*** Block opens ***

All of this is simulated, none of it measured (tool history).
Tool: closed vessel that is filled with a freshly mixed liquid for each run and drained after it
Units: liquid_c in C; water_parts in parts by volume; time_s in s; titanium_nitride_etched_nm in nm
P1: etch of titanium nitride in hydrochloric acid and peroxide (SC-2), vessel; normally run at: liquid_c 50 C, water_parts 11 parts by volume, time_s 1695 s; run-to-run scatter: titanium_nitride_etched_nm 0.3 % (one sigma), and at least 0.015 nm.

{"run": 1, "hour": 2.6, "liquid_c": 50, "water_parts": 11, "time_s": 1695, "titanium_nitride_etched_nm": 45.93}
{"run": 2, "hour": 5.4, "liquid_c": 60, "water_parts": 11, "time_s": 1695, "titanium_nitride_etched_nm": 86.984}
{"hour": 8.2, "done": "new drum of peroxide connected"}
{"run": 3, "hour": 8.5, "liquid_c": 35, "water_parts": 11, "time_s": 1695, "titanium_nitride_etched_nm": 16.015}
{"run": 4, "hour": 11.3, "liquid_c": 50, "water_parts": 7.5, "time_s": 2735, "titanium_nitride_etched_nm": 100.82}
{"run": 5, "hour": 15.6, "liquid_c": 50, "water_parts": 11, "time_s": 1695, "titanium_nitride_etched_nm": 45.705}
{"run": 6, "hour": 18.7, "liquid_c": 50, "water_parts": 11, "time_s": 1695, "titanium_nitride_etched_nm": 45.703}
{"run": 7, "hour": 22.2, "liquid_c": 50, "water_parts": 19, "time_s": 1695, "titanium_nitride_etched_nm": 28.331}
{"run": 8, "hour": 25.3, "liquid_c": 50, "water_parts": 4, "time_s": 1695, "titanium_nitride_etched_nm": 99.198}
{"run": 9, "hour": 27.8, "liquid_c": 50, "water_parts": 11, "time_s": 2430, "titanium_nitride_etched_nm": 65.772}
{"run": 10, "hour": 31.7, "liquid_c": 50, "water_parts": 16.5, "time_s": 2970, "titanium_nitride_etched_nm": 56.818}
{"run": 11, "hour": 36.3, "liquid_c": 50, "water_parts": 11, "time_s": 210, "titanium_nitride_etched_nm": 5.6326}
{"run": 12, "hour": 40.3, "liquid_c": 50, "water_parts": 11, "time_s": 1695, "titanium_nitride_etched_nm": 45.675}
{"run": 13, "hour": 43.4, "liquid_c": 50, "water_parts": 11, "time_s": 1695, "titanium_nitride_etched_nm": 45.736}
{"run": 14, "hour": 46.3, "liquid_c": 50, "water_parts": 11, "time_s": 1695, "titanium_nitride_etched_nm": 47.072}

*** Block closes ***

WORK TASK
Produce only the lines from the line containing "Tool: closed vessel" through the line containing "Units: liquid_c in", inclusive of both, exactly as they stand in the entries above.

EXERCISE RESPONSE
Tool: closed vessel that is filled with a freshly mixed liquid for each run and drained after it
Units: liquid_c in C; water_parts in parts by volume; time_s in s; titanium_nitride_etched_nm in nm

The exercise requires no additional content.